■ Assigned task:
The full set of entries is to be returned word for word.

■ Study material:
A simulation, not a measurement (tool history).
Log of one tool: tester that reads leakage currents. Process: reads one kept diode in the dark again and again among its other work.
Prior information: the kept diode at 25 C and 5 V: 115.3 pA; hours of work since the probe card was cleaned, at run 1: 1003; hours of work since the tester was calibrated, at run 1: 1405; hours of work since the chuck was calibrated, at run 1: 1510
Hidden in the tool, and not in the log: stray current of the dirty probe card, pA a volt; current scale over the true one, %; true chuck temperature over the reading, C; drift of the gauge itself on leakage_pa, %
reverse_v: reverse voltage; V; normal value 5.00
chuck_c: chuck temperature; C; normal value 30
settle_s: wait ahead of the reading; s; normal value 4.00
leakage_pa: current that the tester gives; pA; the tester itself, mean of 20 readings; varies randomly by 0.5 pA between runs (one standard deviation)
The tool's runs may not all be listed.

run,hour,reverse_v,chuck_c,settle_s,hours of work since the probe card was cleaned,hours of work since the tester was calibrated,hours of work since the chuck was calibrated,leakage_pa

■ Exercise output:
A simulation, not a measurement (tool history).
Log of one tool: tester that reads leakage currents. Process: reads one kept diode in the dark again and again among its other work.
Prior information: the kept diode at 25 C and 5 V: 115.3 pA; hours of work since the probe card was cleaned, at run 1: 1003; hours of work since the tester was calibrated, at run 1: 1405; hours of work since the chuck was calibrated, at run 1: 1510
Hidden in the tool, and not in the log: stray current of the dirty probe card, pA a volt; current scale over the true one, %; true chuck temperature over the reading, C; drift of the gauge itself on leakage_pa, %
reverse_v: reverse voltage; V; normal value 5.00
chuck_c: chuck temperature; C; normal value 30
settle_s: wait ahead of the reading; s; normal value 4.00
leakage_pa: current that the tester gives; pA; the tester itself, mean of 20 readings; varies randomly by 0.5 pA between runs (one standard deviation)
The tool's runs may not all be listed.

run,hour,reverse_v,chuck_c,settle_s,hours of work since the probe card was cleaned,hours of work since the tester was calibrated,hours of work since the chuck was calibrated,leakage_pa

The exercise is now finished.